Records supplied below:
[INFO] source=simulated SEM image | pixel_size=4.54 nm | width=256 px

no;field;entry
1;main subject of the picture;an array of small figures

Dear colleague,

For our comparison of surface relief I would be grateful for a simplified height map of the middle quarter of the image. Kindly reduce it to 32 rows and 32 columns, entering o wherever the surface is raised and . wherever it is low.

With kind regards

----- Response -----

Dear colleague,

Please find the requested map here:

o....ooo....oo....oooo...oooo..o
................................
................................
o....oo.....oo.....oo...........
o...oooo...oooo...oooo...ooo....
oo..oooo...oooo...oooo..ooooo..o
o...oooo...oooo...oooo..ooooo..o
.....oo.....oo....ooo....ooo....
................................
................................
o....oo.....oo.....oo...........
End of Records supplied.

_Brief:_
Type out the entries exactly as they appear above.

_Task output:_
[INFO] source=simulated SEM image | pixel_size=4.54 nm | width=256 px

no;field;entry
1;main subject of the picture;an array of small figures

Dear colleague,

For our comparison of surface relief I would be grateful for a simplified height map of the middle quarter of the image. Kindly reduce it to 32 rows and 32 columns, entering o wherever the surface is raised and . wherever it is low.

With kind regards

----- Response -----

Dear colleague,

Please find the requested map here:

o....ooo....oo....oooo...oooo..o
................................
................................
o....oo.....oo.....oo...........
o...oooo...oooo...oooo...ooo....
oo..oooo...oooo...oooo..ooooo..o
o...oooo...oooo...oooo..ooooo..o
.....oo.....oo....ooo....ooo....
................................
................................
o....oo.....oo.....oo...........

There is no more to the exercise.